- _WORK REQUEST_: Only the lines below starting at the one that contains "L345 | day 9 06:02" and ending at the one that contains "L359 | day 11 12:52" are to be reproduced, exactly and with both ends kept.

BEGIN

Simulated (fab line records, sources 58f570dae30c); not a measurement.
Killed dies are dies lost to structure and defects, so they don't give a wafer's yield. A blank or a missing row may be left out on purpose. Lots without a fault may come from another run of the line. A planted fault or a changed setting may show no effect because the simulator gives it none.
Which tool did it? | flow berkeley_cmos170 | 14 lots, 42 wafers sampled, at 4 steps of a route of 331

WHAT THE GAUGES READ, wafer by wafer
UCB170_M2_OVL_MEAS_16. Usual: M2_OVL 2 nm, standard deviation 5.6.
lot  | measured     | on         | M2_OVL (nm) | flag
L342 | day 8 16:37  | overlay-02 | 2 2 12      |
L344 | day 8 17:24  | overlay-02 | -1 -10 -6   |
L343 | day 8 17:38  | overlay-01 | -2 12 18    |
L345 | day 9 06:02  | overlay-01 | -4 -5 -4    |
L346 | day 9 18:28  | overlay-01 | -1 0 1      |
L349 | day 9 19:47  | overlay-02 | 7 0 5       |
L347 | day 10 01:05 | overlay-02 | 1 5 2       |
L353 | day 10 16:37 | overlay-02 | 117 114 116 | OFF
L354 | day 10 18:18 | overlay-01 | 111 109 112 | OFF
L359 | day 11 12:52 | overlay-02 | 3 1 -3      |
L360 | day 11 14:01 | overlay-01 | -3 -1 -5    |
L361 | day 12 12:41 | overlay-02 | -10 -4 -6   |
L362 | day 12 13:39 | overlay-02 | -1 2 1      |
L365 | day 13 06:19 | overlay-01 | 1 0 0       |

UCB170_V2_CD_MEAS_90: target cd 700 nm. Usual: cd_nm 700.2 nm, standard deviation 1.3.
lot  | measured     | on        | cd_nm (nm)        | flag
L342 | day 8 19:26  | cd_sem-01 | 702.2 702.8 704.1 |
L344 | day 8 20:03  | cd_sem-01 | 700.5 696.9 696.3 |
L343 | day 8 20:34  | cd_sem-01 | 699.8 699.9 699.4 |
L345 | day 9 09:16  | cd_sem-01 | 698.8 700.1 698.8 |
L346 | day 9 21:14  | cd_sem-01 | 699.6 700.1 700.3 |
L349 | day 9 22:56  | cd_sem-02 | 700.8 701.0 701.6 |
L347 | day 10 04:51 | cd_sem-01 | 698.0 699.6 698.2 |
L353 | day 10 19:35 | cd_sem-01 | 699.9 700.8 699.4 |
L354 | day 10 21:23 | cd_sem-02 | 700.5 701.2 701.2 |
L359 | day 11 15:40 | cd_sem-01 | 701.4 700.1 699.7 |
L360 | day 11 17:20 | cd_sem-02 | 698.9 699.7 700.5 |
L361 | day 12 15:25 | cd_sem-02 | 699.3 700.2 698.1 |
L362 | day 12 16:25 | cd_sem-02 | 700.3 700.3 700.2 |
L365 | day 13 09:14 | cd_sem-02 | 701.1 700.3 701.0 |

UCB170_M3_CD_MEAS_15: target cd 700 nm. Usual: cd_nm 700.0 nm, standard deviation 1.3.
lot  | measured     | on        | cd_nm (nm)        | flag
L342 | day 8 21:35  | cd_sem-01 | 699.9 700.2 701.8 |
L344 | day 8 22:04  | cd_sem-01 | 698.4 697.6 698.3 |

END

- _EXPECTED ANSWER_:
L345 | day 9 06:02  | overlay-01 | -4 -5 -4    |
L346 | day 9 18:28  | overlay-01 | -1 0 1      |
L349 | day 9 19:47  | overlay-02 | 7 0 5       |
L347 | day 10 01:05 | overlay-02 | 1 5 2       |
L353 | day 10 16:37 | overlay-02 | 117 114 116 | OFF
L354 | day 10 18:18 | overlay-01 | 111 109 112 | OFF
L359 | day 11 12:52 | overlay-02 | 3 1 -3      |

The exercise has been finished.